**Task item**: Repeat exactly, please, the opening lines of the data below, through and including the line where "A cross-section is" sits.

**Information shown**:
————————
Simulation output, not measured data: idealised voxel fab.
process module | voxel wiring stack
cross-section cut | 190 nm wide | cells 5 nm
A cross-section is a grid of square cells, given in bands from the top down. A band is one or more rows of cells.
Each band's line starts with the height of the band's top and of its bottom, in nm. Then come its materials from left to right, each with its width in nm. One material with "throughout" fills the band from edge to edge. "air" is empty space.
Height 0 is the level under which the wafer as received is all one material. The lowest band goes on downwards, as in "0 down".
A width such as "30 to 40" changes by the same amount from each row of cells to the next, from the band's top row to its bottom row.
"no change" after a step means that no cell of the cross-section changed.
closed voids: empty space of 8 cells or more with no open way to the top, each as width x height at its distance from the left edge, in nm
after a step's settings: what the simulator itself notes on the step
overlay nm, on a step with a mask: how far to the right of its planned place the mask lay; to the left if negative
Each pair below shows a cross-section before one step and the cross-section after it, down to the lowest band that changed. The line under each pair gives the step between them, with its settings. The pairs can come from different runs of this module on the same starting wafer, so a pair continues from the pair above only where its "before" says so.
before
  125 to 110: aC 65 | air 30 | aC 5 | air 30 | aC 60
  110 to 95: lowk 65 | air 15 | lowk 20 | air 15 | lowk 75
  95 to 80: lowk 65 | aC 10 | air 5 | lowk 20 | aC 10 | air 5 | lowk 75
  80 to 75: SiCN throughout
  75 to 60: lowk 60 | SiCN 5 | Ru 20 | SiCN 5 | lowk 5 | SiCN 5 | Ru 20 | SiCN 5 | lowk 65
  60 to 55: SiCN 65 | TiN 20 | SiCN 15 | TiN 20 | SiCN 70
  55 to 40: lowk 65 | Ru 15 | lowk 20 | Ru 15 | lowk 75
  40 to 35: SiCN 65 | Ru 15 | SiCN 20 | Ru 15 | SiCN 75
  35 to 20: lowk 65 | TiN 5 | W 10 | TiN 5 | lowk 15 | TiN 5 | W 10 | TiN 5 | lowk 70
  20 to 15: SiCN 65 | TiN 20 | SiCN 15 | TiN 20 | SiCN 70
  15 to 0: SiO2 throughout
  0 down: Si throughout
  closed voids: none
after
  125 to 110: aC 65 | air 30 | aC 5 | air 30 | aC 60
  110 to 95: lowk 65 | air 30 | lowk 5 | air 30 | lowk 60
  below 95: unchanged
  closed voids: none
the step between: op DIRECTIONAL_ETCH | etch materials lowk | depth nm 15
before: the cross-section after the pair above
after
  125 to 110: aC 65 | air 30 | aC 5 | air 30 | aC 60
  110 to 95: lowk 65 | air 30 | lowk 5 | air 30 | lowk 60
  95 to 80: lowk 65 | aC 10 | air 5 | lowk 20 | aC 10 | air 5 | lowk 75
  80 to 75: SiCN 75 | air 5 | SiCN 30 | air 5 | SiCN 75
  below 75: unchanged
————————

**Worked solution**:
Simulation output, not measured data: idealised voxel fab.
process module | voxel wiring stack
cross-section cut | 190 nm wide | cells 5 nm
A cross-section is a grid of square cells, given in bands from the top down. A band is one or more rows of cells.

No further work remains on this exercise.